■ **Data for review**
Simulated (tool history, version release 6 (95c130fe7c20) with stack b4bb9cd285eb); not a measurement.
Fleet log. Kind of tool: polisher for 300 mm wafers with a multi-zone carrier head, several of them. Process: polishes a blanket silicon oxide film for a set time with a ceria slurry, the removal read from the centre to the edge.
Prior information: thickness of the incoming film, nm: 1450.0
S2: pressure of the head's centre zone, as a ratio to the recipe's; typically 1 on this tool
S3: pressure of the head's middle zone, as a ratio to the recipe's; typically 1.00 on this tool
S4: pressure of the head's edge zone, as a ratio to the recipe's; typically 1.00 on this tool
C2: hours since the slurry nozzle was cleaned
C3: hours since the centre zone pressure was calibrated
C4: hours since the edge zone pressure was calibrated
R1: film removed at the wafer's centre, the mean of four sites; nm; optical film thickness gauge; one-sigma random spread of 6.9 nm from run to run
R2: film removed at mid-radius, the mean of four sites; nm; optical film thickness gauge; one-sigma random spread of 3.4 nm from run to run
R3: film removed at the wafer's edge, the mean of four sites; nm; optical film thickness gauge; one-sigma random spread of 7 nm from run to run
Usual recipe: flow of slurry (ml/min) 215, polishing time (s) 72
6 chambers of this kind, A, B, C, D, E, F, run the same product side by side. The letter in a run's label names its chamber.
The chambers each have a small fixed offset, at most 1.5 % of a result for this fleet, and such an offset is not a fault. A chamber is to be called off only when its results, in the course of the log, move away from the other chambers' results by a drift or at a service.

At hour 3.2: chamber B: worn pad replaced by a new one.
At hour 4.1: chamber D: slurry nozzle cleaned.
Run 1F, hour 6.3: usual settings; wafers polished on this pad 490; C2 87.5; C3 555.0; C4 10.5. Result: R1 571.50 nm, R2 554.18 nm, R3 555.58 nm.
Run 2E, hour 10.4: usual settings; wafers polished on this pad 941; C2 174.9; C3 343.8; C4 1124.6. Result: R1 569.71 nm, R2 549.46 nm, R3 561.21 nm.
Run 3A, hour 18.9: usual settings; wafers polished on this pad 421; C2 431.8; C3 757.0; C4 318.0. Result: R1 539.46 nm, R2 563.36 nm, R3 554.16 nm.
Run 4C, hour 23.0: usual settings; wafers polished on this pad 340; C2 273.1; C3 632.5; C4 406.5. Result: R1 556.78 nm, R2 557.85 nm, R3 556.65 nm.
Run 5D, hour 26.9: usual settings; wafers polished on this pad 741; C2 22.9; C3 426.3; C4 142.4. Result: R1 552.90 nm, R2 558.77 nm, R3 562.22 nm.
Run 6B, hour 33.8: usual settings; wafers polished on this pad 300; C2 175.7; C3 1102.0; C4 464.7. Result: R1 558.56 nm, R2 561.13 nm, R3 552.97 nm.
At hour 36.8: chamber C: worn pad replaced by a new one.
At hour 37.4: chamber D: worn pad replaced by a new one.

■ **Work instruction**
Repeat only the lines above, from the first line of the entries through the line that contains "S3: pressure of", including both ends.

■ **Expected answer**
Simulated (tool history, version release 6 (95c130fe7c20) with stack b4bb9cd285eb); not a measurement.
Fleet log. Kind of tool: polisher for 300 mm wafers with a multi-zone carrier head, several of them. Process: polishes a blanket silicon oxide film for a set time with a ceria slurry, the removal read from the centre to the edge.
Prior information: thickness of the incoming film, nm: 1450.0
S2: pressure of the head's centre zone, as a ratio to the recipe's; typically 1 on this tool
S3: pressure of the head's middle zone, as a ratio to the recipe's; typically 1.00 on this tool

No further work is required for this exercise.